▶ **Action item**
Here are some records. Repeat them all exactly.

▶ **Given data**
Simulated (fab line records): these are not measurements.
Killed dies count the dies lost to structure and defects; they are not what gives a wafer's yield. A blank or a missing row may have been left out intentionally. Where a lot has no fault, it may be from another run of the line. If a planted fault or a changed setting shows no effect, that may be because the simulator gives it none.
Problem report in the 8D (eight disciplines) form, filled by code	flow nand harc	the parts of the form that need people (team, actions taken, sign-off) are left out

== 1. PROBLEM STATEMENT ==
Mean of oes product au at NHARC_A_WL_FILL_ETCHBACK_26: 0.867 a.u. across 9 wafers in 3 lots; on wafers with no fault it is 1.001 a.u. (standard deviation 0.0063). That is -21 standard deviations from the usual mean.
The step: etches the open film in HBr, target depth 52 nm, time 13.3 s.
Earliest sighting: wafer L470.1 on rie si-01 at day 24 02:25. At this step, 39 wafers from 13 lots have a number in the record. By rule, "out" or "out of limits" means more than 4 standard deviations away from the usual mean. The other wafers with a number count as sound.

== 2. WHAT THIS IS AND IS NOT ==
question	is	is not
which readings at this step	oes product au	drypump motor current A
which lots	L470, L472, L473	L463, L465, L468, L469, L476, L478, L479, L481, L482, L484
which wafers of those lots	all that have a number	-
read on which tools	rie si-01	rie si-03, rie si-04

▶ **Expected answer**
Simulated (fab line records): these are not measurements.
Killed dies count the dies lost to structure and defects; they are not what gives a wafer's yield. A blank or a missing row may have been left out intentionally. Where a lot has no fault, it may be from another run of the line. If a planted fault or a changed setting shows no effect, that may be because the simulator gives it none.
Problem report in the 8D (eight disciplines) form, filled by code	flow nand harc	the parts of the form that need people (team, actions taken, sign-off) are left out

== 1. PROBLEM STATEMENT ==
Mean of oes product au at NHARC_A_WL_FILL_ETCHBACK_26: 0.867 a.u. across 9 wafers in 3 lots; on wafers with no fault it is 1.001 a.u. (standard deviation 0.0063). That is -21 standard deviations from the usual mean.
The step: etches the open film in HBr, target depth 52 nm, time 13.3 s.
Earliest sighting: wafer L470.1 on rie si-01 at day 24 02:25. At this step, 39 wafers from 13 lots have a number in the record. By rule, "out" or "out of limits" means more than 4 standard deviations away from the usual mean. The other wafers with a number count as sound.

== 2. WHAT THIS IS AND IS NOT ==
question	is	is not
which readings at this step	oes product au	drypump motor current A
which lots	L470, L472, L473	L463, L465, L468, L469, L476, L478, L479, L481, L482, L484
which wafers of those lots	all that have a number	-
read on which tools	rie si-01	rie si-03, rie si-04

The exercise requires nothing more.